- _WORK REQUEST_
Below are records; transcribe each one exactly.

- _EXTRACTED INFORMATION_
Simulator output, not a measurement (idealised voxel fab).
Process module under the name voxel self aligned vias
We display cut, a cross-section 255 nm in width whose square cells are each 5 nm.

- _EXPECTED ANSWER_
Simulator output, not a measurement (idealised voxel fab).
Process module under the name voxel self aligned vias
We display cut, a cross-section 255 nm in width whose square cells are each 5 nm.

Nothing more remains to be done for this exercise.